- _ASSIGNED TASK_
Please write back every entry exactly, character for character.

- _THE DATA_
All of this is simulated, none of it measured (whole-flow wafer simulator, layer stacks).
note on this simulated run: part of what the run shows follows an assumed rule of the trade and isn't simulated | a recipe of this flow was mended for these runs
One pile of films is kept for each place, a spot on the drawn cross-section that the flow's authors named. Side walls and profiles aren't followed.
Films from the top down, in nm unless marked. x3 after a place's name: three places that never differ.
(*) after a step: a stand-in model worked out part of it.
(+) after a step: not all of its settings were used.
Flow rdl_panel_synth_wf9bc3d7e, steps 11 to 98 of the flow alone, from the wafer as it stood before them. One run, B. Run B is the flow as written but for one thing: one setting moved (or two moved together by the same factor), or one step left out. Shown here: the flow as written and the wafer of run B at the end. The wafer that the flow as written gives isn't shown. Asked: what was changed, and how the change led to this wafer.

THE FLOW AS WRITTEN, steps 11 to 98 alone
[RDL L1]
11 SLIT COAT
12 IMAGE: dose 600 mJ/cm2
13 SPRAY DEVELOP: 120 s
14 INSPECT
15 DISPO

- _EXERCISE RESPONSE_
All of this is simulated, none of it measured (whole-flow wafer simulator, layer stacks).
note on this simulated run: part of what the run shows follows an assumed rule of the trade and isn't simulated | a recipe of this flow was mended for these runs
One pile of films is kept for each place, a spot on the drawn cross-section that the flow's authors named. Side walls and profiles aren't followed.
Films from the top down, in nm unless marked. x3 after a place's name: three places that never differ.
(*) after a step: a stand-in model worked out part of it.
(+) after a step: not all of its settings were used.
Flow rdl_panel_synth_wf9bc3d7e, steps 11 to 98 of the flow alone, from the wafer as it stood before them. One run, B. Run B is the flow as written but for one thing: one setting moved (or two moved together by the same factor), or one step left out. Shown here: the flow as written and the wafer of run B at the end. The wafer that the flow as written gives isn't shown. Asked: what was changed, and how the change led to this wafer.

THE FLOW AS WRITTEN, steps 11 to 98 alone
[RDL L1]
11 SLIT COAT
12 IMAGE: dose 600 mJ/cm2
13 SPRAY DEVELOP: 120 s
14 INSPECT
15 DISPO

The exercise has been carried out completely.